---------------
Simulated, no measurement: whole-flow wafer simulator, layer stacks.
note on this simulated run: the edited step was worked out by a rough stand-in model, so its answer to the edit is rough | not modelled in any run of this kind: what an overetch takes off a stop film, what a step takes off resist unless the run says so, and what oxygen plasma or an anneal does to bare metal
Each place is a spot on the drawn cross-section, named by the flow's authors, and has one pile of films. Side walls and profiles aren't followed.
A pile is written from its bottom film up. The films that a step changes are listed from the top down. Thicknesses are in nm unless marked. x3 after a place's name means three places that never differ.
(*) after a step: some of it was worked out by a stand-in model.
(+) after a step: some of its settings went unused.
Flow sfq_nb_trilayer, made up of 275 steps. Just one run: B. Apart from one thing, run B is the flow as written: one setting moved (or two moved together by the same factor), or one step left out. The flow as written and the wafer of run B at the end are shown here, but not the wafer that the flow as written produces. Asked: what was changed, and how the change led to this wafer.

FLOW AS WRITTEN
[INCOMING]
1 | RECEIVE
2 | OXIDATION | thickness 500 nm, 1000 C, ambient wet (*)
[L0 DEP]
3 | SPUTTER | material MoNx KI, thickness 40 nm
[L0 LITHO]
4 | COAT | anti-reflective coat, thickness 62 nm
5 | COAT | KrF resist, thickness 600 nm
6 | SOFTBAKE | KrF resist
---------------

### WORK REQUEST
Starting with the first line of the data above, copy each line exactly until you reach the line with "A pile is written"; include that line as well.

### WRITTEN RESPONSE
Simulated, no measurement: whole-flow wafer simulator, layer stacks.
note on this simulated run: the edited step was worked out by a rough stand-in model, so its answer to the edit is rough | not modelled in any run of this kind: what an overetch takes off a stop film, what a step takes off resist unless the run says so, and what oxygen plasma or an anneal does to bare metal
Each place is a spot on the drawn cross-section, named by the flow's authors, and has one pile of films. Side walls and profiles aren't followed.
A pile is written from its bottom film up. The films that a step changes are listed from the top down. Thicknesses are in nm unless marked. x3 after a place's name means three places that never differ.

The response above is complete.